****************
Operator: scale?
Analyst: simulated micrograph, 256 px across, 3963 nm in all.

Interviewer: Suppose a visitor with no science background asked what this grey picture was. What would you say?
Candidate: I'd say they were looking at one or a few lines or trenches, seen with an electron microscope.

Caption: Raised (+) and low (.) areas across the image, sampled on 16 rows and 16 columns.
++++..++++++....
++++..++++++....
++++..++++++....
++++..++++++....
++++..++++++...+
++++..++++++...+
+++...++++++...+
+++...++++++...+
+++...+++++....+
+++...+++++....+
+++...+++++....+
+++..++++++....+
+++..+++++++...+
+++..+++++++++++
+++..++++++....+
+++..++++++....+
****************

Every record above has to appear again, word for word.

Written answer →
Operator: scale?
Analyst: simulated micrograph, 256 px across, 3963 nm in all.

Interviewer: Suppose a visitor with no science background asked what this grey picture was. What would you say?
Candidate: I'd say they were looking at one or a few lines or trenches, seen with an electron microscope.

Caption: Raised (+) and low (.) areas across the image, sampled on 16 rows and 16 columns.
++++..++++++....
++++..++++++....
++++..++++++....
++++..++++++....
++++..++++++...+
++++..++++++...+
+++...++++++...+
+++...++++++...+
+++...+++++....+
+++...+++++....+
+++...+++++....+
+++..++++++....+
+++..+++++++...+
+++..+++++++++++
+++..++++++....+
+++..++++++....+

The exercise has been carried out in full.